• REQUIREMENT: Output the data below line for line, exactly, up to and including the line where "S4: time under the liquid; s" appears.

------------
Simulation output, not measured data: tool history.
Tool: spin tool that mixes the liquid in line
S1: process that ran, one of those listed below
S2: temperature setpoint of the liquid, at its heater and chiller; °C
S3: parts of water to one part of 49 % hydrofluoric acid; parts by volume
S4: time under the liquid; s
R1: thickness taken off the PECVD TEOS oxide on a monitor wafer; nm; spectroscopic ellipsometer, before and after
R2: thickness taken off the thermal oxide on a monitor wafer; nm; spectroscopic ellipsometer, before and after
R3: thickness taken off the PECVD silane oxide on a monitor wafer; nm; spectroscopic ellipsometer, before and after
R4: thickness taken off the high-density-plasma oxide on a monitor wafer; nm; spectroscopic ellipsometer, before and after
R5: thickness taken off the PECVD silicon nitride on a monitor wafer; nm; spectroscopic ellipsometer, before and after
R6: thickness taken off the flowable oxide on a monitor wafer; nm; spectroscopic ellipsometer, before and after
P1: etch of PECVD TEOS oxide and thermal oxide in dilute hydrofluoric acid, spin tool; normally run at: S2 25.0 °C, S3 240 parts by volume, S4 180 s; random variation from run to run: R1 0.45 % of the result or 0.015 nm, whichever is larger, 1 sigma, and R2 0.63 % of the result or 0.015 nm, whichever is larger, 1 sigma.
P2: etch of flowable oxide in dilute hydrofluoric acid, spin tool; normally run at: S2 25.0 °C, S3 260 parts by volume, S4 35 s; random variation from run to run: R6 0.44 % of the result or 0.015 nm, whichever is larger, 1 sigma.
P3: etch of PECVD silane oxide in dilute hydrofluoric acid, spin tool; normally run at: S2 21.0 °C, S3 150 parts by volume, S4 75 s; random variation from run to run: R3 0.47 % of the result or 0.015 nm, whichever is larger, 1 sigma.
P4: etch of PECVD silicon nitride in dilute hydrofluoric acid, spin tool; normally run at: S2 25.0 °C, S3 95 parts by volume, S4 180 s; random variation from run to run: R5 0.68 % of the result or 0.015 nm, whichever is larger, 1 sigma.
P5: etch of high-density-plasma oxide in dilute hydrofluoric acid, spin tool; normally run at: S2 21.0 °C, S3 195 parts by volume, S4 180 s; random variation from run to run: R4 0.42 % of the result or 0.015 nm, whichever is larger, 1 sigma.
------------

• PROBLEM SOLUTION:
Simulation output, not measured data: tool history.
Tool: spin tool that mixes the liquid in line
S1: process that ran, one of those listed below
S2: temperature setpoint of the liquid, at its heater and chiller; °C
S3: parts of water to one part of 49 % hydrofluoric acid; parts by volume
S4: time under the liquid; s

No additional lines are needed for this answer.